RECORD SET =>
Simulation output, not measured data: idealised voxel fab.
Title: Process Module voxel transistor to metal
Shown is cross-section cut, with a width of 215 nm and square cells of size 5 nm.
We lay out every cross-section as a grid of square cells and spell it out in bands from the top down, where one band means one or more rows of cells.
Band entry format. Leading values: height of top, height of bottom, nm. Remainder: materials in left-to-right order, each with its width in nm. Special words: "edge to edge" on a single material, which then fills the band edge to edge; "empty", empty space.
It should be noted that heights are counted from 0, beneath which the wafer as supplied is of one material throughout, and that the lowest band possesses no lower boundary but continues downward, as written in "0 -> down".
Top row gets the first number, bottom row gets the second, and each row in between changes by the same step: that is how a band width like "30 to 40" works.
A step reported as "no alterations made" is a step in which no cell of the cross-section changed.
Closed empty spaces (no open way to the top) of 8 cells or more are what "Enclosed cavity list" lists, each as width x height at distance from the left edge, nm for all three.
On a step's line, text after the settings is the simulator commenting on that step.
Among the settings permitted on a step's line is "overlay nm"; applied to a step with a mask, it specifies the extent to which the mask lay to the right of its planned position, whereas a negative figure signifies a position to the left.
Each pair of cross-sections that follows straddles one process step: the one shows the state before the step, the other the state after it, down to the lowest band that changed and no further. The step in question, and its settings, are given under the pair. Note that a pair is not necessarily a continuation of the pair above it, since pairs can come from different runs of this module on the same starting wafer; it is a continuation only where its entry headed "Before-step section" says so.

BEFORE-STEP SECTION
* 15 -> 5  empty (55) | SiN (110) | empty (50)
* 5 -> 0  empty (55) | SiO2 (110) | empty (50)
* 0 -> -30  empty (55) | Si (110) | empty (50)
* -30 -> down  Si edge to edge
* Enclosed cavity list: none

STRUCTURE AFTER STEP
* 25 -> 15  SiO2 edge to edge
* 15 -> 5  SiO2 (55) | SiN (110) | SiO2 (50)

REQUIRED ACTION => Using the listing above, return word for word each line from the one that has "Title: Process Module" through the one that has "On a step's line, text", and no line outside that range.

RESPONSE =>
Title: Process Module voxel transistor to metal
Shown is cross-section cut, with a width of 215 nm and square cells of size 5 nm.
We lay out every cross-section as a grid of square cells and spell it out in bands from the top down, where one band means one or more rows of cells.
Band entry format. Leading values: height of top, height of bottom, nm. Remainder: materials in left-to-right order, each with its width in nm. Special words: "edge to edge" on a single material, which then fills the band edge to edge; "empty", empty space.
It should be noted that heights are counted from 0, beneath which the wafer as supplied is of one material throughout, and that the lowest band possesses no lower boundary but continues downward, as written in "0 -> down".
Top row gets the first number, bottom row gets the second, and each row in between changes by the same step: that is how a band width like "30 to 40" works.
A step reported as "no alterations made" is a step in which no cell of the cross-section changed.
Closed empty spaces (no open way to the top) of 8 cells or more are what "Enclosed cavity list" lists, each as width x height at distance from the left edge, nm for all three.
On a step's line, text after the settings is the simulator commenting on that step.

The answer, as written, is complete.